## Requirement
Return the lines below exactly, from the first one through the line that has "Hot nanoimprint press, one". Leave out everything after it.

========
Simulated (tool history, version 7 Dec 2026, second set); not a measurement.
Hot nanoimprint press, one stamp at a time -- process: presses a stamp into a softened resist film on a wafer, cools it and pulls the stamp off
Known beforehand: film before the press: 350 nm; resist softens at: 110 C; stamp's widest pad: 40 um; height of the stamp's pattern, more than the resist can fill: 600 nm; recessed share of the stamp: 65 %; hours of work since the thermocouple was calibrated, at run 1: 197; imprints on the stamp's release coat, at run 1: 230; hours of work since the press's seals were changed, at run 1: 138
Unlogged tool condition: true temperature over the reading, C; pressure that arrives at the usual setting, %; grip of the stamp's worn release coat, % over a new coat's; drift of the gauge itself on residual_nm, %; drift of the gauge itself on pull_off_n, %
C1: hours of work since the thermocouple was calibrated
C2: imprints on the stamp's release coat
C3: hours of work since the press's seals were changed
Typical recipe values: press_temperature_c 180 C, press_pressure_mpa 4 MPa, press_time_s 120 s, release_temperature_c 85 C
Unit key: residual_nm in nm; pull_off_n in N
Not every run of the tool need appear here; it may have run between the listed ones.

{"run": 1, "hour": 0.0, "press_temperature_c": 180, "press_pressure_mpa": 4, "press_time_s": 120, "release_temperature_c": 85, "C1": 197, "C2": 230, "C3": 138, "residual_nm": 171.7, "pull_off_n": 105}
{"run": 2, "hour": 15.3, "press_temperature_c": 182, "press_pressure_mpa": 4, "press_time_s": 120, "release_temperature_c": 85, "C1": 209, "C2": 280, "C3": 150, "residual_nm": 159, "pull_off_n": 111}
========

## Task output
Simulated (tool history, version 7 Dec 2026, second set); not a measurement.
Hot nanoimprint press, one stamp at a time -- process: presses a stamp into a softened resist film on a wafer, cools it and pulls the stamp off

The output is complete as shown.